• _Brief_
All that is asked is a faithful reproduction of the entries.

• _Data records_
━━━

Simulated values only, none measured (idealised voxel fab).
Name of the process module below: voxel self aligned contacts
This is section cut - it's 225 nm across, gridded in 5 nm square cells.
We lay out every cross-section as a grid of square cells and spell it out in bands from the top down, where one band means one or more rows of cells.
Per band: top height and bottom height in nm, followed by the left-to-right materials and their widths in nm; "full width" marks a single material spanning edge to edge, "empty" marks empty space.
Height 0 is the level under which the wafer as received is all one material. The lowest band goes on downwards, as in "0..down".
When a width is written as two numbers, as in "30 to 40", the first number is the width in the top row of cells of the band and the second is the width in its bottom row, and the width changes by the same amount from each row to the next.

━━━

• _Answer section_
Simulated values only, none measured (idealised voxel fab).
Name of the process module below: voxel self aligned contacts
This is section cut - it's 225 nm across, gridded in 5 nm square cells.
We lay out every cross-section as a grid of square cells and spell it out in bands from the top down, where one band means one or more rows of cells.
Per band: top height and bottom height in nm, followed by the left-to-right materials and their widths in nm; "full width" marks a single material spanning edge to edge, "empty" marks empty space.
Height 0 is the level under which the wafer as received is all one material. The lowest band goes on downwards, as in "0..down".
When a width is written as two numbers, as in "30 to 40", the first number is the width in the top row of cells of the band and the second is the width in its bottom row, and the width changes by the same amount from each row to the next.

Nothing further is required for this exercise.